Data section:
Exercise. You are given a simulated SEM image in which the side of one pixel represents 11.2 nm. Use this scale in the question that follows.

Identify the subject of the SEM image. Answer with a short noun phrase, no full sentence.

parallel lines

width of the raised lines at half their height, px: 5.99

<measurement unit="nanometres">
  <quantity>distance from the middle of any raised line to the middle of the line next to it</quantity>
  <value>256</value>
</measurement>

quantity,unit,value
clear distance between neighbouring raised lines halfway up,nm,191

Requirement: Line by line, repeat the material precisely.

Written solution:
Exercise. You are given a simulated SEM image in which the side of one pixel represents 11.2 nm. Use this scale in the question that follows.

Identify the subject of the SEM image. Answer with a short noun phrase, no full sentence.

parallel lines

width of the raised lines at half their height, px: 5.99

<measurement unit="nanometres">
  <quantity>distance from the middle of any raised line to the middle of the line next to it</quantity>
  <value>256</value>
</measurement>

quantity,unit,value
clear distance between neighbouring raised lines halfway up,nm,191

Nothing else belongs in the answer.